::::

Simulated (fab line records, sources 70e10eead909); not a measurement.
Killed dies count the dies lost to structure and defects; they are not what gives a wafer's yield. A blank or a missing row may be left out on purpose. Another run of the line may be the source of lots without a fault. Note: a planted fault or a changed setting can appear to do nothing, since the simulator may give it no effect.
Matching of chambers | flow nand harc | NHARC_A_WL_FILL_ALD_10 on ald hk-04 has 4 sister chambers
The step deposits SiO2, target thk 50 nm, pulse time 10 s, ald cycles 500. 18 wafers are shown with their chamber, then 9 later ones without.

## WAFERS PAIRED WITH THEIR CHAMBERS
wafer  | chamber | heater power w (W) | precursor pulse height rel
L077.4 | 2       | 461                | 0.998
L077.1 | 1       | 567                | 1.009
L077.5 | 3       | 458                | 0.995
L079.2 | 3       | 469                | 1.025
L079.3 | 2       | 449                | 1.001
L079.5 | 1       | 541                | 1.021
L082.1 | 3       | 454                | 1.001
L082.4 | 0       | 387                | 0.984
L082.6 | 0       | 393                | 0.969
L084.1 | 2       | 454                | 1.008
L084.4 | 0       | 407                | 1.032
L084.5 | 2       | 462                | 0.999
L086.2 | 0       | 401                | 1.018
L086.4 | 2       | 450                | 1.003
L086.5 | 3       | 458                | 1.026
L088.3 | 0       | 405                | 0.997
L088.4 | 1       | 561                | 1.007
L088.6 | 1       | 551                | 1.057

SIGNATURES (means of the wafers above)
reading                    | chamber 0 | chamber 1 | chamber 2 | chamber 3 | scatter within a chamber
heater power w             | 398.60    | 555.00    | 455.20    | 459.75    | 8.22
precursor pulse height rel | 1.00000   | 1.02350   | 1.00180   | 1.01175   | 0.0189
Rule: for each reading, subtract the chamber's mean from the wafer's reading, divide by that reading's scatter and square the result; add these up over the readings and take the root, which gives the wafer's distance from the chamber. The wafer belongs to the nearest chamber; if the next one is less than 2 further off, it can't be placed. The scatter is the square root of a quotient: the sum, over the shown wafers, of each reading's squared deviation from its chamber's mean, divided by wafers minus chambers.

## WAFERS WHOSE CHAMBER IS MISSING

::::

ASSIGNMENT: Quote the listing word for word from its first line through the line in which "precursor pulse height rel |" appears.

TASK RESPONSE:
Simulated (fab line records, sources 70e10eead909); not a measurement.
Killed dies count the dies lost to structure and defects; they are not what gives a wafer's yield. A blank or a missing row may be left out on purpose. Another run of the line may be the source of lots without a fault. Note: a planted fault or a changed setting can appear to do nothing, since the simulator may give it no effect.
Matching of chambers | flow nand harc | NHARC_A_WL_FILL_ALD_10 on ald hk-04 has 4 sister chambers
The step deposits SiO2, target thk 50 nm, pulse time 10 s, ald cycles 500. 18 wafers are shown with their chamber, then 9 later ones without.

## WAFERS PAIRED WITH THEIR CHAMBERS
wafer  | chamber | heater power w (W) | precursor pulse height rel
L077.4 | 2       | 461                | 0.998
L077.1 | 1       | 567                | 1.009
L077.5 | 3       | 458                | 0.995
L079.2 | 3       | 469                | 1.025
L079.3 | 2       | 449                | 1.001
L079.5 | 1       | 541                | 1.021
L082.1 | 3       | 454                | 1.001
L082.4 | 0       | 387                | 0.984
L082.6 | 0       | 393                | 0.969
L084.1 | 2       | 454                | 1.008
L084.4 | 0       | 407                | 1.032
L084.5 | 2       | 462                | 0.999
L086.2 | 0       | 401                | 1.018
L086.4 | 2       | 450                | 1.003
L086.5 | 3       | 458                | 1.026
L088.3 | 0       | 405                | 0.997
L088.4 | 1       | 561                | 1.007
L088.6 | 1       | 551                | 1.057

SIGNATURES (means of the wafers above)
reading                    | chamber 0 | chamber 1 | chamber 2 | chamber 3 | scatter within a chamber
heater power w             | 398.60    | 555.00    | 455.20    | 459.75    | 8.22
precursor pulse height rel | 1.00000   | 1.02350   | 1.00180   | 1.01175   | 0.0189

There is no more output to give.